-----
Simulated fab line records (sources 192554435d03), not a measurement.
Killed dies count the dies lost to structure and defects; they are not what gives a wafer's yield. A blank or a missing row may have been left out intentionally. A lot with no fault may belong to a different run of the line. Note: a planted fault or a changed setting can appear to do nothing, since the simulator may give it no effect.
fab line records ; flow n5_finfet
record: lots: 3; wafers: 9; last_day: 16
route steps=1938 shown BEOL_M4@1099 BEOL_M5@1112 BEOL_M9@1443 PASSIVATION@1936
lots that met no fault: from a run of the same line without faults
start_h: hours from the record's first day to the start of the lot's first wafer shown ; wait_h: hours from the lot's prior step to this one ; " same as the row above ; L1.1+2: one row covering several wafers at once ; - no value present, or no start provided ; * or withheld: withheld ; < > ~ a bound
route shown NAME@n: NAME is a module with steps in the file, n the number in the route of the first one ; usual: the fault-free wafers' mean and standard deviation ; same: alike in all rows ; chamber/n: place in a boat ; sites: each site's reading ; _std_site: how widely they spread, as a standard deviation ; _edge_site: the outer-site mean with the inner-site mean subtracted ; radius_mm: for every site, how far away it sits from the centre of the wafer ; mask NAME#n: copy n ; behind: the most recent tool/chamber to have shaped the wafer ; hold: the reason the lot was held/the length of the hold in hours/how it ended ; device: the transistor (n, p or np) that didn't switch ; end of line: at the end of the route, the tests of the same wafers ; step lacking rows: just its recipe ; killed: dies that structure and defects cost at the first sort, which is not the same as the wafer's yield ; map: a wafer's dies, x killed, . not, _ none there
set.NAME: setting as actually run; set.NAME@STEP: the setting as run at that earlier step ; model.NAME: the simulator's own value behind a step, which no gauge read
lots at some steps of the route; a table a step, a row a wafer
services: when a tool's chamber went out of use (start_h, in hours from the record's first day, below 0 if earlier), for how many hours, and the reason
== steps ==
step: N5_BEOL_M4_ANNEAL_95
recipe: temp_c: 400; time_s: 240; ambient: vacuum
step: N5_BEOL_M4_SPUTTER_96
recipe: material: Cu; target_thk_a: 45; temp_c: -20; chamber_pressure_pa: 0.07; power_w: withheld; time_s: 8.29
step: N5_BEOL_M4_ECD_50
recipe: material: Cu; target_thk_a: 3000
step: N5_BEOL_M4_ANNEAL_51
-----

• REQUIREMENT
The first line of the entries above marks where to begin; repeat each line exactly through the one that contains "lots that met", and include that line.

• EXPECTED ANSWER
Simulated fab line records (sources 192554435d03), not a measurement.
Killed dies count the dies lost to structure and defects; they are not what gives a wafer's yield. A blank or a missing row may have been left out intentionally. A lot with no fault may belong to a different run of the line. Note: a planted fault or a changed setting can appear to do nothing, since the simulator may give it no effect.
fab line records ; flow n5_finfet
record: lots: 3; wafers: 9; last_day: 16
route steps=1938 shown BEOL_M4@1099 BEOL_M5@1112 BEOL_M9@1443 PASSIVATION@1936
lots that met no fault: from a run of the same line without faults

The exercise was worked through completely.